WORK ORDER
Would you return the lines between the one holding "Tool: dual-frequency dielectric etcher" and the one holding "The tool's runs may not all be listed.", inclusive, and only those, exactly as they stand in the listing below?

AVAILABLE DATA
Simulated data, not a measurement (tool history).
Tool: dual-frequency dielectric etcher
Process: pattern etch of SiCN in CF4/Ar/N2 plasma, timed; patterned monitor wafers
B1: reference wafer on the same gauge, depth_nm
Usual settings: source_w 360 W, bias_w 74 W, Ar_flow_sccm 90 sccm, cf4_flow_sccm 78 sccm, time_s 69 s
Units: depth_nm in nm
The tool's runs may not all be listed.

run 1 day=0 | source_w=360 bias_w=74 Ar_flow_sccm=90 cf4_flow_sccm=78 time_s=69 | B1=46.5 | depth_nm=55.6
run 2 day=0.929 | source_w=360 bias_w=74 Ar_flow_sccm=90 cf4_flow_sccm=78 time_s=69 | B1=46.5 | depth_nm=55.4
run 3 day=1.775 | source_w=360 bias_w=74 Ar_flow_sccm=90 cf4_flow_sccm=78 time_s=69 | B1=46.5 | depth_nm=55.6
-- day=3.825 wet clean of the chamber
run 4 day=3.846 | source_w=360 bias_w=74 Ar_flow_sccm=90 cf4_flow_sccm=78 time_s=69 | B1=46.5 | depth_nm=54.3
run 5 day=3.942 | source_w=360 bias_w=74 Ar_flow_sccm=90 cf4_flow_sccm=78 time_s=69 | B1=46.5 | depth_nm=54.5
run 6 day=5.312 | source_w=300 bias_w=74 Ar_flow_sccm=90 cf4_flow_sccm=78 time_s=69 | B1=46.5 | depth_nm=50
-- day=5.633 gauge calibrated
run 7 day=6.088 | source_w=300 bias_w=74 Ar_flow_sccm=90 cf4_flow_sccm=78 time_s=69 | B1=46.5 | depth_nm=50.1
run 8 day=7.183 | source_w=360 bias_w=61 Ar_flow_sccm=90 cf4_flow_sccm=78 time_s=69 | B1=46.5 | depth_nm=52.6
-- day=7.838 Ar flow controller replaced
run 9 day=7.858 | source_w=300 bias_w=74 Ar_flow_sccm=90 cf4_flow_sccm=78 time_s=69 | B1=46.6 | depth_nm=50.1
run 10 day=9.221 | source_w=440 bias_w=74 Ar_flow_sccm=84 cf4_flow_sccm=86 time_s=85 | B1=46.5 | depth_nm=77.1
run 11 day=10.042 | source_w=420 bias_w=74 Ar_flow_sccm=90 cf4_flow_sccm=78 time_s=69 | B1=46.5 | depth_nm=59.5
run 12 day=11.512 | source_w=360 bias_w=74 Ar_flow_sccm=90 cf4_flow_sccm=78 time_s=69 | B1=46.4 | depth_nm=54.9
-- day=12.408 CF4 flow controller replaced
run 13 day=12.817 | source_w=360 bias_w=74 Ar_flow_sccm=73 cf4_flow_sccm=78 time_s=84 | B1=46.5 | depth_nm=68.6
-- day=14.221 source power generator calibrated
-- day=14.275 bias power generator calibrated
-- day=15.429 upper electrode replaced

RESULT
Tool: dual-frequency dielectric etcher
Process: pattern etch of SiCN in CF4/Ar/N2 plasma, timed; patterned monitor wafers
B1: reference wafer on the same gauge, depth_nm
Usual settings: source_w 360 W, bias_w 74 W, Ar_flow_sccm 90 sccm, cf4_flow_sccm 78 sccm, time_s 69 s
Units: depth_nm in nm
The tool's runs may not all be listed.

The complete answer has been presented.